◆ **GIVEN INFORMATION**:
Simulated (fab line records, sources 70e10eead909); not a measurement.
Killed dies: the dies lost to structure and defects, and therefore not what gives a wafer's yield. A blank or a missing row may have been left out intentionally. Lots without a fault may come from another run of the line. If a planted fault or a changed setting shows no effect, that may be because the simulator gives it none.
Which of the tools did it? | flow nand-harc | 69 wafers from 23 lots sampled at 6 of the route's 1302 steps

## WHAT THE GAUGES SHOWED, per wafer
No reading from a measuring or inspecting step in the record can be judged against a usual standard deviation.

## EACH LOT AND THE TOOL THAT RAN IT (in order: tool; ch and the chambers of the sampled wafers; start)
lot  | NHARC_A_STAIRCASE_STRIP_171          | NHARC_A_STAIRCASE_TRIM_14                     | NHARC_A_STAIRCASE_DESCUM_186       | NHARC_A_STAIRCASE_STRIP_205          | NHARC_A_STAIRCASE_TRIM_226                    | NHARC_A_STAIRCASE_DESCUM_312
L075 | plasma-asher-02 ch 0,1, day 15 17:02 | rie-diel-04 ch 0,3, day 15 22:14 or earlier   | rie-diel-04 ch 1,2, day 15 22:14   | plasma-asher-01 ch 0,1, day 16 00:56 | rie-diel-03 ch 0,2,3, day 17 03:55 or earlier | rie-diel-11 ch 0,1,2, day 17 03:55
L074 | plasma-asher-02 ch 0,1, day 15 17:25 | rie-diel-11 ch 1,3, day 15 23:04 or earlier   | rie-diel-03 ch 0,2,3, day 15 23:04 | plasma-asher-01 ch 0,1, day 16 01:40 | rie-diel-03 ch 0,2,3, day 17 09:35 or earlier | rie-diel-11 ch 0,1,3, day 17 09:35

◆ **WORK TASK**: Your answer should be the data above, retyped exactly.

◆ **EXERCISE SOLUTION**:
Simulated (fab line records, sources 70e10eead909); not a measurement.
Killed dies: the dies lost to structure and defects, and therefore not what gives a wafer's yield. A blank or a missing row may have been left out intentionally. Lots without a fault may come from another run of the line. If a planted fault or a changed setting shows no effect, that may be because the simulator gives it none.
Which of the tools did it? | flow nand-harc | 69 wafers from 23 lots sampled at 6 of the route's 1302 steps

## WHAT THE GAUGES SHOWED, per wafer
No reading from a measuring or inspecting step in the record can be judged against a usual standard deviation.

## EACH LOT AND THE TOOL THAT RAN IT (in order: tool; ch and the chambers of the sampled wafers; start)
lot  | NHARC_A_STAIRCASE_STRIP_171          | NHARC_A_STAIRCASE_TRIM_14                     | NHARC_A_STAIRCASE_DESCUM_186       | NHARC_A_STAIRCASE_STRIP_205          | NHARC_A_STAIRCASE_TRIM_226                    | NHARC_A_STAIRCASE_DESCUM_312
L075 | plasma-asher-02 ch 0,1, day 15 17:02 | rie-diel-04 ch 0,3, day 15 22:14 or earlier   | rie-diel-04 ch 1,2, day 15 22:14   | plasma-asher-01 ch 0,1, day 16 00:56 | rie-diel-03 ch 0,2,3, day 17 03:55 or earlier | rie-diel-11 ch 0,1,2, day 17 03:55
L074 | plasma-asher-02 ch 0,1, day 15 17:25 | rie-diel-11 ch 1,3, day 15 23:04 or earlier   | rie-diel-03 ch 0,2,3, day 15 23:04 | plasma-asher-01 ch 0,1, day 16 01:40 | rie-diel-03 ch 0,2,3, day 17 09:35 or earlier | rie-diel-11 ch 0,1,3, day 17 09:35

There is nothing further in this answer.